ASSIGNED TASK: Set down the material exactly as given, please, from its first line through the line that includes "Killed dies count".

Start of ENTRIES PROVIDED

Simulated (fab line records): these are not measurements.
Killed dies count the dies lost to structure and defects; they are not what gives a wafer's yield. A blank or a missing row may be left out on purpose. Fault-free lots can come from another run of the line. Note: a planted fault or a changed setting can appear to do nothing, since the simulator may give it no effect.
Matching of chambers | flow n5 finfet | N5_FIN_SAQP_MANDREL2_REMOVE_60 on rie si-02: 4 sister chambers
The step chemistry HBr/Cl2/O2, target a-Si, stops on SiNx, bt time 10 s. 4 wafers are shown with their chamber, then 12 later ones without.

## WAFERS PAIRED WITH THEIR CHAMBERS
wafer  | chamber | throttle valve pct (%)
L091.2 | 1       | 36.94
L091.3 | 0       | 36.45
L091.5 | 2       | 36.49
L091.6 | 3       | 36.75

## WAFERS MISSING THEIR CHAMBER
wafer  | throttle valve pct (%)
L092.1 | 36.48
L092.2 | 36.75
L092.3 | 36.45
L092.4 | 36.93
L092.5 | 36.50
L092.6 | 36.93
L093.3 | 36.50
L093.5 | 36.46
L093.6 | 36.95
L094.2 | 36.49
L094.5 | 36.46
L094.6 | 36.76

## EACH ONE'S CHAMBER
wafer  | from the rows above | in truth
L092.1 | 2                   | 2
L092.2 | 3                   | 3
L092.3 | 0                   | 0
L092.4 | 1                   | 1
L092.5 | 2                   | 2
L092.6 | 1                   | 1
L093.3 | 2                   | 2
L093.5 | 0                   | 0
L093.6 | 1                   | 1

End of ENTRIES PROVIDED

TASK ANSWER:
Simulated (fab line records): these are not measurements.
Killed dies count the dies lost to structure and defects; they are not what gives a wafer's yield. A blank or a missing row may be left out on purpose. Fault-free lots can come from another run of the line. Note: a planted fault or a changed setting can appear to do nothing, since the simulator may give it no effect.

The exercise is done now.